__Exercise__.
Only the stretch of the listing below that runs from the line with "One pile of" through the line with "(+) after a" is to be printed, exactly and with both ends.

==*==

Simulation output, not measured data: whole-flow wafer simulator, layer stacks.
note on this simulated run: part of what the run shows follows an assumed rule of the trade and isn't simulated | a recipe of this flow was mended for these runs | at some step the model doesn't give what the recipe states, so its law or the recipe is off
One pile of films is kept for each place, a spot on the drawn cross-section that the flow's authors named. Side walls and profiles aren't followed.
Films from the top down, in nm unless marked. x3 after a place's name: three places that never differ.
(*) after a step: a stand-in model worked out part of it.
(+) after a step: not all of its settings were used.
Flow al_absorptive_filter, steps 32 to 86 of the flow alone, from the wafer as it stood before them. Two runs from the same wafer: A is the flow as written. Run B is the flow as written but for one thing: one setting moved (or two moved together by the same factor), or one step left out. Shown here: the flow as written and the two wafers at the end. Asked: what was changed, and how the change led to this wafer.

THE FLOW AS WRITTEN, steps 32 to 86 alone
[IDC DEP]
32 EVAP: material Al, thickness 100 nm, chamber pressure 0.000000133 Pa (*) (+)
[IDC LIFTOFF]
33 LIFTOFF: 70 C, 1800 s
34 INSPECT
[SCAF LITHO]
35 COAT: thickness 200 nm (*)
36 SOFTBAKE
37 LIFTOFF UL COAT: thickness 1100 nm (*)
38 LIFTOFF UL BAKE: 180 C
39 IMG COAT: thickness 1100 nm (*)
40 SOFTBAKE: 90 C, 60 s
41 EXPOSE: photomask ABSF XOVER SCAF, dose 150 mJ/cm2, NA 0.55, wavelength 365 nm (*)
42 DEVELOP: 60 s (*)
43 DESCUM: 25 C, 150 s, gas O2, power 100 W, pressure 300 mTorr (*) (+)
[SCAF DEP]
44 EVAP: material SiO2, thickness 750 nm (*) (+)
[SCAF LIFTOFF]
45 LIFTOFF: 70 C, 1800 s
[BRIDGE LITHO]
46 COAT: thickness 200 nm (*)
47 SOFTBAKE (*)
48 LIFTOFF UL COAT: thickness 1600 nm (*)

==*==

__Exercise solution__.
One pile of films is kept for each place, a spot on the drawn cross-section that the flow's authors named. Side walls and profiles aren't followed.
Films from the top down, in nm unless marked. x3 after a place's name: three places that never differ.
(*) after a step: a stand-in model worked out part of it.
(+) after a step: not all of its settings were used.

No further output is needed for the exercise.